* _Recorded data_:
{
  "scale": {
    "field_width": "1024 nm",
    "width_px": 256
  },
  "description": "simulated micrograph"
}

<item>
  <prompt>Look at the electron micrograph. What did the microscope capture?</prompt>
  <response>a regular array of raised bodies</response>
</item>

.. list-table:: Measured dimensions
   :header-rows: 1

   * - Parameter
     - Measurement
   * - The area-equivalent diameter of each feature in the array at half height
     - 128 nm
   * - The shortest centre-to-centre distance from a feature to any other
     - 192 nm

* _Assigned task_: Starting at the first line of the records above, please copy each line exactly until you reach the line containing "to any other". Include that line and stop there.

* _Response area_:
{
  "scale": {
    "field_width": "1024 nm",
    "width_px": 256
  },
  "description": "simulated micrograph"
}

<item>
  <prompt>Look at the electron micrograph. What did the microscope capture?</prompt>
  <response>a regular array of raised bodies</response>
</item>

.. list-table:: Measured dimensions
   :header-rows: 1

   * - Parameter
     - Measurement
   * - The area-equivalent diameter of each feature in the array at half height
     - 128 nm
   * - The shortest centre-to-centre distance from a feature to any other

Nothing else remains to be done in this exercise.